════════

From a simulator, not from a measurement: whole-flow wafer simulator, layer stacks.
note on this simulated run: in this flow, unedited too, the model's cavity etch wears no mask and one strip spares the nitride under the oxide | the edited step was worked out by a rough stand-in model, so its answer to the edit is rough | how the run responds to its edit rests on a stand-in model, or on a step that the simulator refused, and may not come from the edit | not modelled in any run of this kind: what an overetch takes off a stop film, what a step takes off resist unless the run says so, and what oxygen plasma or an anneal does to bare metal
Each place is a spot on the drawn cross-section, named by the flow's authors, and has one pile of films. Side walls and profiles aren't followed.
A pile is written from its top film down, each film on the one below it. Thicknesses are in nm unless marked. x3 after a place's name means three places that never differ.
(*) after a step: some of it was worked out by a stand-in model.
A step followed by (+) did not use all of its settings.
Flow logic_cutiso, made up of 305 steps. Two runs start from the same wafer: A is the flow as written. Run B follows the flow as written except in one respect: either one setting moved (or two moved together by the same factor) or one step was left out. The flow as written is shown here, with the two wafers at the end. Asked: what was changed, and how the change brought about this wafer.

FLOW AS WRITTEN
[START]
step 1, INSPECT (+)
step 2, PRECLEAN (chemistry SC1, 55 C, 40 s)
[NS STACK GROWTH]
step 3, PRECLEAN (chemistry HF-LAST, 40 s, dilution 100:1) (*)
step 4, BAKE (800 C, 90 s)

════════

**ASSIGNED TASK**.
Repeat the entries exactly, leaving nothing out.

**REPLY**.
From a simulator, not from a measurement: whole-flow wafer simulator, layer stacks.
note on this simulated run: in this flow, unedited too, the model's cavity etch wears no mask and one strip spares the nitride under the oxide | the edited step was worked out by a rough stand-in model, so its answer to the edit is rough | how the run responds to its edit rests on a stand-in model, or on a step that the simulator refused, and may not come from the edit | not modelled in any run of this kind: what an overetch takes off a stop film, what a step takes off resist unless the run says so, and what oxygen plasma or an anneal does to bare metal
Each place is a spot on the drawn cross-section, named by the flow's authors, and has one pile of films. Side walls and profiles aren't followed.
A pile is written from its top film down, each film on the one below it. Thicknesses are in nm unless marked. x3 after a place's name means three places that never differ.
(*) after a step: some of it was worked out by a stand-in model.
A step followed by (+) did not use all of its settings.
Flow logic_cutiso, made up of 305 steps. Two runs start from the same wafer: A is the flow as written. Run B follows the flow as written except in one respect: either one setting moved (or two moved together by the same factor) or one step was left out. The flow as written is shown here, with the two wafers at the end. Asked: what was changed, and how the change brought about this wafer.

FLOW AS WRITTEN
[START]
step 1, INSPECT (+)
step 2, PRECLEAN (chemistry SC1, 55 C, 40 s)
[NS STACK GROWTH]
step 3, PRECLEAN (chemistry HF-LAST, 40 s, dilution 100:1) (*)
step 4, BAKE (800 C, 90 s)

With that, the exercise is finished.